■ Activity: Of the entries below, return only those lines from the line with "Tool: closed vessel" to the line with "Usual recipe: time in the liquid (s) 70", exactly, both included.

[Extracted data — start]

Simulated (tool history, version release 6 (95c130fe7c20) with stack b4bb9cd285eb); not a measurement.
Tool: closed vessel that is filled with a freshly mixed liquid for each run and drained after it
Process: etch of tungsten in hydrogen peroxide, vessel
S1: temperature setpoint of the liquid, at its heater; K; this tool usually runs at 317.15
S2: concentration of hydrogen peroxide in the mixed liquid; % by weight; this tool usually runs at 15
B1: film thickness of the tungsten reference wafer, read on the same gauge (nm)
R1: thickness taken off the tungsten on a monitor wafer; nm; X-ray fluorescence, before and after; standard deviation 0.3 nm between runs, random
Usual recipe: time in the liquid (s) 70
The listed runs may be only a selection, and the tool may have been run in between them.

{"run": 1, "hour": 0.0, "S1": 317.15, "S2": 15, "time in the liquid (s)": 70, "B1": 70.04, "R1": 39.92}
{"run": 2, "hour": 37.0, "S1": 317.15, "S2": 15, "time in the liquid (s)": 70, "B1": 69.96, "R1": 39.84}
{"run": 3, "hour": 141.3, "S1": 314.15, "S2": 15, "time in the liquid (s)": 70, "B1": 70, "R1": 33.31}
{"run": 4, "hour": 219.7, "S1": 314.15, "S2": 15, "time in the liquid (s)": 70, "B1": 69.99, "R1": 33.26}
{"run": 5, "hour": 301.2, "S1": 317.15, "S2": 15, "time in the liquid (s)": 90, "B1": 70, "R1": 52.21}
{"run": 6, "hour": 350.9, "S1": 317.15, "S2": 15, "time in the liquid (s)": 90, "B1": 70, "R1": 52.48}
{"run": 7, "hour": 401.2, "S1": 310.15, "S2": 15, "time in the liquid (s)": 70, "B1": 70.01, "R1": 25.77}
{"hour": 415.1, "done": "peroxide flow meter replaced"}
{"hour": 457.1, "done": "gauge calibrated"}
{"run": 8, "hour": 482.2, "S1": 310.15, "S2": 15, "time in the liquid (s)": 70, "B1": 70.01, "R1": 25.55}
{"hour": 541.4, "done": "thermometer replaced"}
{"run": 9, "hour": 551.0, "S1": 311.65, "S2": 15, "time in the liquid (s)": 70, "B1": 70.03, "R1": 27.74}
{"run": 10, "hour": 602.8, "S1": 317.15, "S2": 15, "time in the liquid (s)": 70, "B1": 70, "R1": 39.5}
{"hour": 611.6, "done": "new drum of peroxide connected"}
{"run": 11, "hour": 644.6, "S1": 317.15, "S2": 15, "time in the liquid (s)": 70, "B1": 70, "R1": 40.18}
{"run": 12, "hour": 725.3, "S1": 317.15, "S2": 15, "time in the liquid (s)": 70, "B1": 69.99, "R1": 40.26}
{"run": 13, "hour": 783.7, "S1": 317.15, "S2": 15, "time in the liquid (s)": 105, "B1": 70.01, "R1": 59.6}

[Extracted data — finish]

■ Exercise result:
Tool: closed vessel that is filled with a freshly mixed liquid for each run and drained after it
Process: etch of tungsten in hydrogen peroxide, vessel
S1: temperature setpoint of the liquid, at its heater; K; this tool usually runs at 317.15
S2: concentration of hydrogen peroxide in the mixed liquid; % by weight; this tool usually runs at 15
B1: film thickness of the tungsten reference wafer, read on the same gauge (nm)
R1: thickness taken off the tungsten on a monitor wafer; nm; X-ray fluorescence, before and after; standard deviation 0.3 nm between runs, random
Usual recipe: time in the liquid (s) 70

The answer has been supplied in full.